▸ ACTION ITEM:
Retype the whole listing below precisely.

▸ EXTRACTED INFORMATION:
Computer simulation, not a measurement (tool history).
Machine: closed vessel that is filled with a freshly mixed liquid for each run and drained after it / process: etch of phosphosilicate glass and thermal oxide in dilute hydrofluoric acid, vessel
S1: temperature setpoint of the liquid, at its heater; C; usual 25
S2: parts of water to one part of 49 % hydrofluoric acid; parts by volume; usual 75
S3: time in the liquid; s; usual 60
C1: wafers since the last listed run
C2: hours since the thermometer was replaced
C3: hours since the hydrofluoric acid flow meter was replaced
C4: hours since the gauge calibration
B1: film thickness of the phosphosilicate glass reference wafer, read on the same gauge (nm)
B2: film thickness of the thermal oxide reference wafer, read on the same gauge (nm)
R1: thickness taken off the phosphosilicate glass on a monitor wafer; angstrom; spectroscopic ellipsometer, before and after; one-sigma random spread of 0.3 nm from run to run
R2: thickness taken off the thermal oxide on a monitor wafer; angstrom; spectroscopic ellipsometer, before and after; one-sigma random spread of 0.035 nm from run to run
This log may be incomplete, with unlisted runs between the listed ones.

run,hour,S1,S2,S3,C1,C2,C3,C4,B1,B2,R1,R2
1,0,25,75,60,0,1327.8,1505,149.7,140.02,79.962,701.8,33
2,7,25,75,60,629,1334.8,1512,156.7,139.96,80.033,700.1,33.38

▸ ANSWER SECTION:
Computer simulation, not a measurement (tool history).
Machine: closed vessel that is filled with a freshly mixed liquid for each run and drained after it / process: etch of phosphosilicate glass and thermal oxide in dilute hydrofluoric acid, vessel
S1: temperature setpoint of the liquid, at its heater; C; usual 25
S2: parts of water to one part of 49 % hydrofluoric acid; parts by volume; usual 75
S3: time in the liquid; s; usual 60
C1: wafers since the last listed run
C2: hours since the thermometer was replaced
C3: hours since the hydrofluoric acid flow meter was replaced
C4: hours since the gauge calibration
B1: film thickness of the phosphosilicate glass reference wafer, read on the same gauge (nm)
B2: film thickness of the thermal oxide reference wafer, read on the same gauge (nm)
R1: thickness taken off the phosphosilicate glass on a monitor wafer; angstrom; spectroscopic ellipsometer, before and after; one-sigma random spread of 0.3 nm from run to run
R2: thickness taken off the thermal oxide on a monitor wafer; angstrom; spectroscopic ellipsometer, before and after; one-sigma random spread of 0.035 nm from run to run
This log may be incomplete, with unlisted runs between the listed ones.

run,hour,S1,S2,S3,C1,C2,C3,C4,B1,B2,R1,R2
1,0,25,75,60,0,1327.8,1505,149.7,140.02,79.962,701.8,33
2,7,25,75,60,629,1334.8,1512,156.7,139.96,80.033,700.1,33.38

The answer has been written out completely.